= = = = = = =

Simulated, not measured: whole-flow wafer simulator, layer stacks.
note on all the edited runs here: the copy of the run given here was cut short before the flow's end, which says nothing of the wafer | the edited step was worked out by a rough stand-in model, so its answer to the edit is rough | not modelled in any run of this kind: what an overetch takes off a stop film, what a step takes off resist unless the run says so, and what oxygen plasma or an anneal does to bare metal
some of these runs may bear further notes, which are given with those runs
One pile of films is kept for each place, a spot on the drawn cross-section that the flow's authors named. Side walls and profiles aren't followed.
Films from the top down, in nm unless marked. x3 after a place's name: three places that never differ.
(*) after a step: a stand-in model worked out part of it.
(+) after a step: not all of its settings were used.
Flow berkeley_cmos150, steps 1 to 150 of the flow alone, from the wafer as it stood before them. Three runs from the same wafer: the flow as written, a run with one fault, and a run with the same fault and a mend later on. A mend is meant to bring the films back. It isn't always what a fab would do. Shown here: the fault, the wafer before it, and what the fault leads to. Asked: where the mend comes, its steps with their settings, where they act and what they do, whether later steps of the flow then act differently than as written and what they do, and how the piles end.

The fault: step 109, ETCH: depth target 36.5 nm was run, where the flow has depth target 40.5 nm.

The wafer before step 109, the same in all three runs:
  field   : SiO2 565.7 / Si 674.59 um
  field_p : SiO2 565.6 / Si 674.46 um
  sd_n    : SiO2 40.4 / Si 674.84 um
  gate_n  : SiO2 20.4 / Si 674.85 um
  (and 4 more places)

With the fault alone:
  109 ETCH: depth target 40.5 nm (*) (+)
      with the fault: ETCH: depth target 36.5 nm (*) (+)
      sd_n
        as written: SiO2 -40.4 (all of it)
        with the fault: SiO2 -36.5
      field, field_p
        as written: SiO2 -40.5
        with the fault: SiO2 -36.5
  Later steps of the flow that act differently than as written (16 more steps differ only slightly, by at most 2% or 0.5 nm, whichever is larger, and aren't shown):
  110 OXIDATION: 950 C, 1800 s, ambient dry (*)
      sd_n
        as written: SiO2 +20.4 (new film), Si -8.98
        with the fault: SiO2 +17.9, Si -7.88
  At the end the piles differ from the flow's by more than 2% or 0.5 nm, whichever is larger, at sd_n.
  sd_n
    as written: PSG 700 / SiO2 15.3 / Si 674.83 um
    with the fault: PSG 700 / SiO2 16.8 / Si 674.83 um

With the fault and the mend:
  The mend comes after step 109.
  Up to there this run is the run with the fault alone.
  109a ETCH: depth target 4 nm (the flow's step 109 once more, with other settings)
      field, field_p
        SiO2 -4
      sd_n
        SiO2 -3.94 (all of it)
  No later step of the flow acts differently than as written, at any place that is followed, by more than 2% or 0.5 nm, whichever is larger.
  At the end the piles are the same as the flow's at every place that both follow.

= = = = = = =

> _Work task_
Repeat the records above line by line, from the first line through the line that contains "(+) after a".

> _Exercise result_
Simulated, not measured: whole-flow wafer simulator, layer stacks.
note on all the edited runs here: the copy of the run given here was cut short before the flow's end, which says nothing of the wafer | the edited step was worked out by a rough stand-in model, so its answer to the edit is rough | not modelled in any run of this kind: what an overetch takes off a stop film, what a step takes off resist unless the run says so, and what oxygen plasma or an anneal does to bare metal
some of these runs may bear further notes, which are given with those runs
One pile of films is kept for each place, a spot on the drawn cross-section that the flow's authors named. Side walls and profiles aren't followed.
Films from the top down, in nm unless marked. x3 after a place's name: three places that never differ.
(*) after a step: a stand-in model worked out part of it.
(+) after a step: not all of its settings were used.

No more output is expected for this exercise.